§ **WORK ORDER**
Start at the first line of the material. Repeat each line exactly through the one containing "The plan is", then stop.

[[ DATA UNDER STUDY open ]]

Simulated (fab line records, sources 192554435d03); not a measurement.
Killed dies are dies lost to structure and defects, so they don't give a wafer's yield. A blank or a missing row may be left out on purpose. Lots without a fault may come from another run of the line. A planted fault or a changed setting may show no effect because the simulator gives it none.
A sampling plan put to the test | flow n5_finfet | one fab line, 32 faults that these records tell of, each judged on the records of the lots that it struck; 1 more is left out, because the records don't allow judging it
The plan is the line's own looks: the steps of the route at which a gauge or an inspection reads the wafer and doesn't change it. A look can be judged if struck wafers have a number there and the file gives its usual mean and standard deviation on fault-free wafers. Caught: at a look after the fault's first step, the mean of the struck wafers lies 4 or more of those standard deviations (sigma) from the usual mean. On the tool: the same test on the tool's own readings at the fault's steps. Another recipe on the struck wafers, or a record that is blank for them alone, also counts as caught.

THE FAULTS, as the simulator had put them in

[[ DATA UNDER STUDY closed ]]

§ **REPLY**
Simulated (fab line records, sources 192554435d03); not a measurement.
Killed dies are dies lost to structure and defects, so they don't give a wafer's yield. A blank or a missing row may be left out on purpose. Lots without a fault may come from another run of the line. A planted fault or a changed setting may show no effect because the simulator gives it none.
A sampling plan put to the test | flow n5_finfet | one fab line, 32 faults that these records tell of, each judged on the records of the lots that it struck; 1 more is left out, because the records don't allow judging it
The plan is the line's own looks: the steps of the route at which a gauge or an inspection reads the wafer and doesn't change it. A look can be judged if struck wafers have a number there and the file gives its usual mean and standard deviation on fault-free wafers. Caught: at a look after the fault's first step, the mean of the struck wafers lies 4 or more of those standard deviations (sigma) from the usual mean. On the tool: the same test on the tool's own readings at the fault's steps. Another recipe on the struck wafers, or a record that is blank for them alone, also counts as caught.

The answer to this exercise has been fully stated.